● **Assignment**:
Please output, without any change, the lines of the material below from the very first through the one with "Within each band".

** Information shown follows **

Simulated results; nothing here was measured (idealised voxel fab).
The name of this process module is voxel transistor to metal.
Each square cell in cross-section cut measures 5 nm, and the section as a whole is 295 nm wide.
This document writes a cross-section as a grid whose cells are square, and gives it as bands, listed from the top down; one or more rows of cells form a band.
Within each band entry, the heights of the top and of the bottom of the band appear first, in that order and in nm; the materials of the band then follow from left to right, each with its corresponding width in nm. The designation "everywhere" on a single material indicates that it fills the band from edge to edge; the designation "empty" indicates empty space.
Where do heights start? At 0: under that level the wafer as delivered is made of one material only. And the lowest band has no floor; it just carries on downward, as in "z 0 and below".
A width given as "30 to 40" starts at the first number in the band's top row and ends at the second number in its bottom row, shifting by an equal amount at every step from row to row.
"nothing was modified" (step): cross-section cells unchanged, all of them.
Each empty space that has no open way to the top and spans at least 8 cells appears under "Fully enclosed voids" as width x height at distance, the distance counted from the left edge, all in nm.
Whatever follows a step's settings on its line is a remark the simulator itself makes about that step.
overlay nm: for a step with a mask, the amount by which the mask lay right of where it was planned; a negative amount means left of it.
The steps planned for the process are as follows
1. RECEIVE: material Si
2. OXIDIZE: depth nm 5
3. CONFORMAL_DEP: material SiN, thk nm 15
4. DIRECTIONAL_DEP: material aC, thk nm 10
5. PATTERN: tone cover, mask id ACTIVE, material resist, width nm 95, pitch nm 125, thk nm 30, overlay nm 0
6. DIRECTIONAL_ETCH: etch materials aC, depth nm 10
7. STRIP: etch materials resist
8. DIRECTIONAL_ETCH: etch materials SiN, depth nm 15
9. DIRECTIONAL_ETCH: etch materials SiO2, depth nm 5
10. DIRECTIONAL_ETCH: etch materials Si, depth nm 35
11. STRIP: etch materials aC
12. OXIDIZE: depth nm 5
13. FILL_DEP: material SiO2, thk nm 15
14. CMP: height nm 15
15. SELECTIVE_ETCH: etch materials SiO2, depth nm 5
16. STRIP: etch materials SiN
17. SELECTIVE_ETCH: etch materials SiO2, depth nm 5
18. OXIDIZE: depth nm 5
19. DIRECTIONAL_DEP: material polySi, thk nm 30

** End of Information shown **

● **Task output**:
Simulated results; nothing here was measured (idealised voxel fab).
The name of this process module is voxel transistor to metal.
Each square cell in cross-section cut measures 5 nm, and the section as a whole is 295 nm wide.
This document writes a cross-section as a grid whose cells are square, and gives it as bands, listed from the top down; one or more rows of cells form a band.
Within each band entry, the heights of the top and of the bottom of the band appear first, in that order and in nm; the materials of the band then follow from left to right, each with its corresponding width in nm. The designation "everywhere" on a single material indicates that it fills the band from edge to edge; the designation "empty" indicates empty space.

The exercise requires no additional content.